**Work request**
Write out, please, the lines from the beginning of the material to the line with "startH: start of", including both ends and nothing else.

**Information given**
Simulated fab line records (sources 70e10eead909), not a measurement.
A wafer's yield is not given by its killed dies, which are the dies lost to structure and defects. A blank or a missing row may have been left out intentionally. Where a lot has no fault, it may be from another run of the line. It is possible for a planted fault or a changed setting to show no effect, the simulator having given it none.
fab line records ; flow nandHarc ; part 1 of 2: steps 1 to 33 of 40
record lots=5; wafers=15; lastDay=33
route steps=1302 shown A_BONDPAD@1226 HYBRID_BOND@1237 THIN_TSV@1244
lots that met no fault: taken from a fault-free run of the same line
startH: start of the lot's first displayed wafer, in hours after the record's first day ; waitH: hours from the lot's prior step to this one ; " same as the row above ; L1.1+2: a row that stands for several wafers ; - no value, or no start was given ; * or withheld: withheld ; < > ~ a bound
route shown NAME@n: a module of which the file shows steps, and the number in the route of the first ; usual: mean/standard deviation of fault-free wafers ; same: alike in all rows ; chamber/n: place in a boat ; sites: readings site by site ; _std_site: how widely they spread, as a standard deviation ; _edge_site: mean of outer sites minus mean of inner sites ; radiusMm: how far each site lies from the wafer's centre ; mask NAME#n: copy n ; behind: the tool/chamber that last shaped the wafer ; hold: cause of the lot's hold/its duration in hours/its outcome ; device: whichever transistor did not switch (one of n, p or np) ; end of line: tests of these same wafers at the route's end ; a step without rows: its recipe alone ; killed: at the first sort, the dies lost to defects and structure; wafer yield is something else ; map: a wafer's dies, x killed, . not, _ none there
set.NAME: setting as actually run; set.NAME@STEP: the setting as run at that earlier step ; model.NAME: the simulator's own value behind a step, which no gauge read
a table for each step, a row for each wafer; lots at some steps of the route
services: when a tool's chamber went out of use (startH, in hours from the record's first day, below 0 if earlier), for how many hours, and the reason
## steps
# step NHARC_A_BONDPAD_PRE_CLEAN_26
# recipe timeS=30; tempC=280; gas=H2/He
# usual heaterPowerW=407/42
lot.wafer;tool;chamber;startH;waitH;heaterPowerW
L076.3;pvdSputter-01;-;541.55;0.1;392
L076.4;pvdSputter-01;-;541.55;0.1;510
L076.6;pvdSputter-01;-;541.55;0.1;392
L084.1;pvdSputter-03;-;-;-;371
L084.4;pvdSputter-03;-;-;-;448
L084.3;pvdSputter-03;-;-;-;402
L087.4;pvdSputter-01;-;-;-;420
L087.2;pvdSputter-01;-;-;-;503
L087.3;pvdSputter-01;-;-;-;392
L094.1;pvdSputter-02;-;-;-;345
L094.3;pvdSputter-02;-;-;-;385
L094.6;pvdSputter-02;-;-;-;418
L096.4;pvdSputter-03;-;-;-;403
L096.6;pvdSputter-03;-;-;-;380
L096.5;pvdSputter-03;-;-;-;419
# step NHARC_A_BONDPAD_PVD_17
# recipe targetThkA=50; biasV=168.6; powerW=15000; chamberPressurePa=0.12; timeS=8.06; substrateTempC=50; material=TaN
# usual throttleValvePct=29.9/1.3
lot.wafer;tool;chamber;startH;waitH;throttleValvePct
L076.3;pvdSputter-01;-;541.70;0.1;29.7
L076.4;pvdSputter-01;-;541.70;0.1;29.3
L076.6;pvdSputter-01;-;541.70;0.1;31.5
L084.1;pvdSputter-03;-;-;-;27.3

**Written reply**
Simulated fab line records (sources 70e10eead909), not a measurement.
A wafer's yield is not given by its killed dies, which are the dies lost to structure and defects. A blank or a missing row may have been left out intentionally. Where a lot has no fault, it may be from another run of the line. It is possible for a planted fault or a changed setting to show no effect, the simulator having given it none.
fab line records ; flow nandHarc ; part 1 of 2: steps 1 to 33 of 40
record lots=5; wafers=15; lastDay=33
route steps=1302 shown A_BONDPAD@1226 HYBRID_BOND@1237 THIN_TSV@1244
lots that met no fault: taken from a fault-free run of the same line
startH: start of the lot's first displayed wafer, in hours after the record's first day ; waitH: hours from the lot's prior step to this one ; " same as the row above ; L1.1+2: a row that stands for several wafers ; - no value, or no start was given ; * or withheld: withheld ; < > ~ a bound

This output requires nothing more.